| ASSIGNED TASK |
Of all the entries below, only the lines from the one with "The flow, as written" up to and including the one with "step 1, RECEIVE" are to be duplicated exactly.

DATA FOR ANALYSIS: Begin

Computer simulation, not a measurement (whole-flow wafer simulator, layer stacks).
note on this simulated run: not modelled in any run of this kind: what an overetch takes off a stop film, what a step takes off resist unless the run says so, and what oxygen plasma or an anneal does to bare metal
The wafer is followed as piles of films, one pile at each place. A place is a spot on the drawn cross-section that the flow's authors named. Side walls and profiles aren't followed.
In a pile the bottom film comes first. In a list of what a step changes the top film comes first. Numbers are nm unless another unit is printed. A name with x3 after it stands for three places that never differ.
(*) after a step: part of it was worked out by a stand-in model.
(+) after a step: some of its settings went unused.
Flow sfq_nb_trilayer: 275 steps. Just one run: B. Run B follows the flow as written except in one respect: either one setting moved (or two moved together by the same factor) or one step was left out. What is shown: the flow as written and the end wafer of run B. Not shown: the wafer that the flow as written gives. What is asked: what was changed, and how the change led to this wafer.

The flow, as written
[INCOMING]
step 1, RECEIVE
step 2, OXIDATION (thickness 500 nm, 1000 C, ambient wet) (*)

DATA FOR ANALYSIS: End

| WRITTEN REPLY |
The flow, as written
[INCOMING]
step 1, RECEIVE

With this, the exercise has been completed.